__Assignment__. Look through the data below for the line with "dishing of a wide line in a test structure (Å): the" and the line with "Aiming for: time", then output those two and all lines in between, exactly as written.

[Start of section]

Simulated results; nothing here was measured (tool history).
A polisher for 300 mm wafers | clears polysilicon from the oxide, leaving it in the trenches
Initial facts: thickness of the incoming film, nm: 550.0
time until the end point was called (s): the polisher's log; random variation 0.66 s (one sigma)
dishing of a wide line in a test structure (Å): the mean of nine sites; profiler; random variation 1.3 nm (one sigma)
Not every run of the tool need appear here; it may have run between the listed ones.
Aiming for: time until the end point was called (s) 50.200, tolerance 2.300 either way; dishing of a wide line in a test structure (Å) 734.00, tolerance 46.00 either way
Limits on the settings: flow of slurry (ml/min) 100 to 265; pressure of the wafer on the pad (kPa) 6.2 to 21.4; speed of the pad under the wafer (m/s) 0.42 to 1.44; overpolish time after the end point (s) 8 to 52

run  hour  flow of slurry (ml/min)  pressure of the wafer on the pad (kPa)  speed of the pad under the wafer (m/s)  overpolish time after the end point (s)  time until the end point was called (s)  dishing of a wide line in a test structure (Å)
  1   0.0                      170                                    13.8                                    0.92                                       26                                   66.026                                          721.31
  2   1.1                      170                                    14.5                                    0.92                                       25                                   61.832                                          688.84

[End of section]

__Worked solution__.
dishing of a wide line in a test structure (Å): the mean of nine sites; profiler; random variation 1.3 nm (one sigma)
Not every run of the tool need appear here; it may have run between the listed ones.
Aiming for: time until the end point was called (s) 50.200, tolerance 2.300 either way; dishing of a wide line in a test structure (Å) 734.00, tolerance 46.00 either way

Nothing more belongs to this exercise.